BRIEF:
From first line to last, give the material again unchanged.

SUPPLIED INFORMATION:
- - -
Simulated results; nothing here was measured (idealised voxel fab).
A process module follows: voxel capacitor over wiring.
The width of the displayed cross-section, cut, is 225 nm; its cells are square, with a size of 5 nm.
- - -

REPLY:
Simulated results; nothing here was measured (idealised voxel fab).
A process module follows: voxel capacitor over wiring.
The width of the displayed cross-section, cut, is 225 nm; its cells are square, with a size of 5 nm.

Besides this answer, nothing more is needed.